* _Extracted information_
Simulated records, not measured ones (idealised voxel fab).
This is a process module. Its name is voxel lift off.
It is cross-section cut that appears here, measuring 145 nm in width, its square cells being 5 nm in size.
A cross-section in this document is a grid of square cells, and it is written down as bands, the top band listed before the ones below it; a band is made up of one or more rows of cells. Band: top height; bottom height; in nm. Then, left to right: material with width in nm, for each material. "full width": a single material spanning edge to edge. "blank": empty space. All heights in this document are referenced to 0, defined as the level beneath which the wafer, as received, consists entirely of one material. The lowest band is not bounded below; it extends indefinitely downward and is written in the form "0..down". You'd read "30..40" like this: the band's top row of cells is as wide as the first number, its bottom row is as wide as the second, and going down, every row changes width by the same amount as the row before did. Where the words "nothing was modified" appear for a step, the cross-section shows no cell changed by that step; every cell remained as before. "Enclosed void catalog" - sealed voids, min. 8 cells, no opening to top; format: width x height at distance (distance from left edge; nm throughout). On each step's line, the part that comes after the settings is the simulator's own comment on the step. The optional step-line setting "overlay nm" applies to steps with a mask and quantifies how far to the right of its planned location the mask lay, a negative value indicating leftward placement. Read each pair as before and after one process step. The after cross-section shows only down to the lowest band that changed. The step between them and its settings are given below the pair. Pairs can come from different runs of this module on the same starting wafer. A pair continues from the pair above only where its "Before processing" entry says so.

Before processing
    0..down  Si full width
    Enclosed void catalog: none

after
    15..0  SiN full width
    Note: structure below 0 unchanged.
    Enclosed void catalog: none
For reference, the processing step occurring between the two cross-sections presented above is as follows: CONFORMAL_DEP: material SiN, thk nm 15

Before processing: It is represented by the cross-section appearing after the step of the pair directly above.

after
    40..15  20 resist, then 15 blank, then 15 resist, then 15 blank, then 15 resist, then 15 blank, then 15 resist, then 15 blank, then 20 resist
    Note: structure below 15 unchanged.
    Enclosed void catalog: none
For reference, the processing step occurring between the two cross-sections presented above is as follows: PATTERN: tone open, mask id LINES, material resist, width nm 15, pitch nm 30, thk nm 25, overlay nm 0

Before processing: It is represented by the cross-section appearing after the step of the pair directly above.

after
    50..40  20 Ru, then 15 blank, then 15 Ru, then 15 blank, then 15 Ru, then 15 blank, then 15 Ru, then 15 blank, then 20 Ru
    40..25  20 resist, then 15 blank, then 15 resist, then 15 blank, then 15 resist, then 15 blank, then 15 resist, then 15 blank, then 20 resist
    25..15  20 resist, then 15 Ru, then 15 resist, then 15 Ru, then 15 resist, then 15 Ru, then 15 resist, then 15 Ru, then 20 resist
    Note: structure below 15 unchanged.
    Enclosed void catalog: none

* _Assignment_
Starting with the first line of the data above, copy each line exactly until you reach the line with "It is cross-section"; include that line as well.

* _Task answer_
Simulated records, not measured ones (idealised voxel fab).
This is a process module. Its name is voxel lift off.
It is cross-section cut that appears here, measuring 145 nm in width, its square cells being 5 nm in size.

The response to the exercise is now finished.